--- START ---
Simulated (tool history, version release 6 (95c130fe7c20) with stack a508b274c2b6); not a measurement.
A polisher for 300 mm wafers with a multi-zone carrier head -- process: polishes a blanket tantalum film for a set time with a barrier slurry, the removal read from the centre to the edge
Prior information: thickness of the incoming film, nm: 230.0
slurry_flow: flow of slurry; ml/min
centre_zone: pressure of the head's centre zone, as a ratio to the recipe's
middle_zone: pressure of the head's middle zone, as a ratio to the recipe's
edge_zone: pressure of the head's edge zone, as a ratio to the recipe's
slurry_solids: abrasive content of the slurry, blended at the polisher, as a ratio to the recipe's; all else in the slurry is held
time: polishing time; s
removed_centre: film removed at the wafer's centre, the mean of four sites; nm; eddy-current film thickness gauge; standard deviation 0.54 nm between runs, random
--- END ---

*ACTIVITY*
In the material above, transcribe exactly the lines beginning at the one with "slurry_flow: flow of slurry; ml/min" and ending at the one with "edge_zone: pressure of", both included.

*TASK ANSWER*
slurry_flow: flow of slurry; ml/min
centre_zone: pressure of the head's centre zone, as a ratio to the recipe's
middle_zone: pressure of the head's middle zone, as a ratio to the recipe's
edge_zone: pressure of the head's edge zone, as a ratio to the recipe's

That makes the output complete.